__Task item__: Word for word, restate the lines of the material below from its first line through the one containing "- 5: DIRECTIONAL_DEP,material aC,thk nm 10". Omit the rest.

__Study material__:
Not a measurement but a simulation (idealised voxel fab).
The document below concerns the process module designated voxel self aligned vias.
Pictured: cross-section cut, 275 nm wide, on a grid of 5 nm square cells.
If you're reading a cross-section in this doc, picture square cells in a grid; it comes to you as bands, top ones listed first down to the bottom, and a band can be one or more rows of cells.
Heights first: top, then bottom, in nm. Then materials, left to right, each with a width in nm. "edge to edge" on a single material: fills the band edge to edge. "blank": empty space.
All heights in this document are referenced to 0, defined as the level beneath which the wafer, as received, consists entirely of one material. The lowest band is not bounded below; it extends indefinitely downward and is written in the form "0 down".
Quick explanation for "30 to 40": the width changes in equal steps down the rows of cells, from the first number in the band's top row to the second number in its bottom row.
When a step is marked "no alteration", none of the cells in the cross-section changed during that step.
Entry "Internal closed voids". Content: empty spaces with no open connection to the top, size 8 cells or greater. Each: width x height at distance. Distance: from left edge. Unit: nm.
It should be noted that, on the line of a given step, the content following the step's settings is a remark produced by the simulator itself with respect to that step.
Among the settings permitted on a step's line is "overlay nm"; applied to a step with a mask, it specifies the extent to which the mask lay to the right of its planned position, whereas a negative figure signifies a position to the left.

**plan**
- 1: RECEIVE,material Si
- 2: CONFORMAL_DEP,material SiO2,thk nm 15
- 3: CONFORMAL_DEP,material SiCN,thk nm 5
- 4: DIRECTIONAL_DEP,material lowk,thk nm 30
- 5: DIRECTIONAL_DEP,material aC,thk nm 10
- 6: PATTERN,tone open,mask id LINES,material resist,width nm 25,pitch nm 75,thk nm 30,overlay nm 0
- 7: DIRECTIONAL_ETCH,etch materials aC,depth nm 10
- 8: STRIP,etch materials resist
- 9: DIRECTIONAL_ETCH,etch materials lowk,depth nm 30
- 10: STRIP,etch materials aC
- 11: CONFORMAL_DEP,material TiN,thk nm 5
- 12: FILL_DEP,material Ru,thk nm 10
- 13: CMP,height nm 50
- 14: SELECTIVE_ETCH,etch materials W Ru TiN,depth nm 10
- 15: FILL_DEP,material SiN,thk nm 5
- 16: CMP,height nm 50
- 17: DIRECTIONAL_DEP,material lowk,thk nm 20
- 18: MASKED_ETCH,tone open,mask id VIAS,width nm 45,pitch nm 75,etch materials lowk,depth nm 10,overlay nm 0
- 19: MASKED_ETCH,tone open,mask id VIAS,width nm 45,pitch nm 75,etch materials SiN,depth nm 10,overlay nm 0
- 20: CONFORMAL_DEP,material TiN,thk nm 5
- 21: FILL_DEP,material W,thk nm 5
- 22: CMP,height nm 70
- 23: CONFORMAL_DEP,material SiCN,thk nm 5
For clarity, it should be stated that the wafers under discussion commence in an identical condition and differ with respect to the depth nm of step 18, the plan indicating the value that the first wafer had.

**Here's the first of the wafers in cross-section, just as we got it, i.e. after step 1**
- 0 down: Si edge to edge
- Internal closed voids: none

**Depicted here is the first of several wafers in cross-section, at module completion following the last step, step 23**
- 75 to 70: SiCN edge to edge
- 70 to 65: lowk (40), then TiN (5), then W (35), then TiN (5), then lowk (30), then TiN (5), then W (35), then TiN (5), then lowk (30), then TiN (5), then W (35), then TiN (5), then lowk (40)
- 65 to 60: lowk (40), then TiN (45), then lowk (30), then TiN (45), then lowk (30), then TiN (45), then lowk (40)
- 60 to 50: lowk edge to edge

__Task output__:
Not a measurement but a simulation (idealised voxel fab).
The document below concerns the process module designated voxel self aligned vias.
Pictured: cross-section cut, 275 nm wide, on a grid of 5 nm square cells.
If you're reading a cross-section in this doc, picture square cells in a grid; it comes to you as bands, top ones listed first down to the bottom, and a band can be one or more rows of cells.
Heights first: top, then bottom, in nm. Then materials, left to right, each with a width in nm. "edge to edge" on a single material: fills the band edge to edge. "blank": empty space.
All heights in this document are referenced to 0, defined as the level beneath which the wafer, as received, consists entirely of one material. The lowest band is not bounded below; it extends indefinitely downward and is written in the form "0 down".
Quick explanation for "30 to 40": the width changes in equal steps down the rows of cells, from the first number in the band's top row to the second number in its bottom row.
When a step is marked "no alteration", none of the cells in the cross-section changed during that step.
Entry "Internal closed voids". Content: empty spaces with no open connection to the top, size 8 cells or greater. Each: width x height at distance. Distance: from left edge. Unit: nm.
It should be noted that, on the line of a given step, the content following the step's settings is a remark produced by the simulator itself with respect to that step.
Among the settings permitted on a step's line is "overlay nm"; applied to a step with a mask, it specifies the extent to which the mask lay to the right of its planned position, whereas a negative figure signifies a position to the left.

**plan**
- 1: RECEIVE,material Si
- 2: CONFORMAL_DEP,material SiO2,thk nm 15
- 3: CONFORMAL_DEP,material SiCN,thk nm 5
- 4: DIRECTIONAL_DEP,material lowk,thk nm 30
- 5: DIRECTIONAL_DEP,material aC,thk nm 10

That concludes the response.